━━━━

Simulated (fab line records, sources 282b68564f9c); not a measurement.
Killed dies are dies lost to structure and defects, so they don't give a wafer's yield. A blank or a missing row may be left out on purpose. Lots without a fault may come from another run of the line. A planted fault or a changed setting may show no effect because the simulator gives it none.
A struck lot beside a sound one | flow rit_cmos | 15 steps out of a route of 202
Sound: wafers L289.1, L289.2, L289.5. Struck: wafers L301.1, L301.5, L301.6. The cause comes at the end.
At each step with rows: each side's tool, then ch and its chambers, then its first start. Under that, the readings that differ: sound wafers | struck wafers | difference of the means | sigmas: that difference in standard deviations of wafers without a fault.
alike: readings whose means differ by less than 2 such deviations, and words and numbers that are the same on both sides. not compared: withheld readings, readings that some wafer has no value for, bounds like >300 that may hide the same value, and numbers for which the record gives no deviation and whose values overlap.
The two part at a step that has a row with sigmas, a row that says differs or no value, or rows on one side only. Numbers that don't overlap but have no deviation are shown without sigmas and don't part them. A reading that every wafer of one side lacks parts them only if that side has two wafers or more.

━━━━

All of the entries need to be given again, word for word.

> [Answer space]:
Simulated (fab line records, sources 282b68564f9c); not a measurement.
Killed dies are dies lost to structure and defects, so they don't give a wafer's yield. A blank or a missing row may be left out on purpose. Lots without a fault may come from another run of the line. A planted fault or a changed setting may show no effect because the simulator gives it none.
A struck lot beside a sound one | flow rit_cmos | 15 steps out of a route of 202
Sound: wafers L289.1, L289.2, L289.5. Struck: wafers L301.1, L301.5, L301.6. The cause comes at the end.
At each step with rows: each side's tool, then ch and its chambers, then its first start. Under that, the readings that differ: sound wafers | struck wafers | difference of the means | sigmas: that difference in standard deviations of wafers without a fault.
alike: readings whose means differ by less than 2 such deviations, and words and numbers that are the same on both sides. not compared: withheld readings, readings that some wafer has no value for, bounds like >300 that may hide the same value, and numbers for which the record gives no deviation and whose values overlap.
The two part at a step that has a row with sigmas, a row that says differs or no value, or rows on one side only. Numbers that don't overlap but have no deviation are shown without sigmas and don't part them. A reading that every wafer of one side lacks parts them only if that side has two wafers or more.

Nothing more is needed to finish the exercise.